BEGIN Stored data
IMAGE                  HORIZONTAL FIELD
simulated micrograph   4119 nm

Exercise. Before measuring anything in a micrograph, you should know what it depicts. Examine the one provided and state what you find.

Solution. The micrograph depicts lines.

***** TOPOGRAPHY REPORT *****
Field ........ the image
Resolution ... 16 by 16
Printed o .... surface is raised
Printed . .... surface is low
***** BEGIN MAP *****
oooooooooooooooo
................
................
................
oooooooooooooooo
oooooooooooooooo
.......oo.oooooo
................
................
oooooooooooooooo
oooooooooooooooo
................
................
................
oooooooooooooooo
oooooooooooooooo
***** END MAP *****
END Stored data

Task item:
Look at the entries above. Then set all of them down again exactly.

Task solution:
IMAGE                  HORIZONTAL FIELD
simulated micrograph   4119 nm

Exercise. Before measuring anything in a micrograph, you should know what it depicts. Examine the one provided and state what you find.

Solution. The micrograph depicts lines.

***** TOPOGRAPHY REPORT *****
Field ........ the image
Resolution ... 16 by 16
Printed o .... surface is raised
Printed . .... surface is low
***** BEGIN MAP *****
oooooooooooooooo
................
................
................
oooooooooooooooo
oooooooooooooooo
.......oo.oooooo
................
................
oooooooooooooooo
oooooooooooooooo
................
................
................
oooooooooooooooo
oooooooooooooooo
***** END MAP *****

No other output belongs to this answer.